_Work item_. Copy the data exactly.

-------- Data shown

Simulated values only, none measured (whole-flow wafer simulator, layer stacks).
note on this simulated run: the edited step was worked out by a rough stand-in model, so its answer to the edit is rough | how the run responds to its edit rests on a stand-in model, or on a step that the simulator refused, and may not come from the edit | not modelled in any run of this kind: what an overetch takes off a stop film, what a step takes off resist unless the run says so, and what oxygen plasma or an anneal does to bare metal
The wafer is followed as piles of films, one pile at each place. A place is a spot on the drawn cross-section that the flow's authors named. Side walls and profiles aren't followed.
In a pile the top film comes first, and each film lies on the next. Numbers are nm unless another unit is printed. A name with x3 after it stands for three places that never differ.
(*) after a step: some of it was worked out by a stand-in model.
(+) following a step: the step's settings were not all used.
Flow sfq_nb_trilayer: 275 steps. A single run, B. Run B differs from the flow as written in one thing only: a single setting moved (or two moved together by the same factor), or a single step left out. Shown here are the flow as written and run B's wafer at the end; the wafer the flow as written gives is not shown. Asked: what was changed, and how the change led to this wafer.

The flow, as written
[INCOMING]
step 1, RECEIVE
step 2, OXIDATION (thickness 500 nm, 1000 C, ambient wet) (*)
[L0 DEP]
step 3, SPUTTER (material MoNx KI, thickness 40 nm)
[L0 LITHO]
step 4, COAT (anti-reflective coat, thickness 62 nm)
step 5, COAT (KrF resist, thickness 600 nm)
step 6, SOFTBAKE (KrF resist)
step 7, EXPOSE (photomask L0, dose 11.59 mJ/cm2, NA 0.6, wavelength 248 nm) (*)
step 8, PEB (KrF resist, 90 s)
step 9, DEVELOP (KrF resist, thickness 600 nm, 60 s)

----------------

_Exercise result_.
Simulated values only, none measured (whole-flow wafer simulator, layer stacks).
note on this simulated run: the edited step was worked out by a rough stand-in model, so its answer to the edit is rough | how the run responds to its edit rests on a stand-in model, or on a step that the simulator refused, and may not come from the edit | not modelled in any run of this kind: what an overetch takes off a stop film, what a step takes off resist unless the run says so, and what oxygen plasma or an anneal does to bare metal
The wafer is followed as piles of films, one pile at each place. A place is a spot on the drawn cross-section that the flow's authors named. Side walls and profiles aren't followed.
In a pile the top film comes first, and each film lies on the next. Numbers are nm unless another unit is printed. A name with x3 after it stands for three places that never differ.
(*) after a step: some of it was worked out by a stand-in model.
(+) following a step: the step's settings were not all used.
Flow sfq_nb_trilayer: 275 steps. A single run, B. Run B differs from the flow as written in one thing only: a single setting moved (or two moved together by the same factor), or a single step left out. Shown here are the flow as written and run B's wafer at the end; the wafer the flow as written gives is not shown. Asked: what was changed, and how the change led to this wafer.

The flow, as written
[INCOMING]
step 1, RECEIVE
step 2, OXIDATION (thickness 500 nm, 1000 C, ambient wet) (*)
[L0 DEP]
step 3, SPUTTER (material MoNx KI, thickness 40 nm)
[L0 LITHO]
step 4, COAT (anti-reflective coat, thickness 62 nm)
step 5, COAT (KrF resist, thickness 600 nm)
step 6, SOFTBAKE (KrF resist)
step 7, EXPOSE (photomask L0, dose 11.59 mJ/cm2, NA 0.6, wavelength 248 nm) (*)
step 8, PEB (KrF resist, 90 s)
step 9, DEVELOP (KrF resist, thickness 600 nm, 60 s)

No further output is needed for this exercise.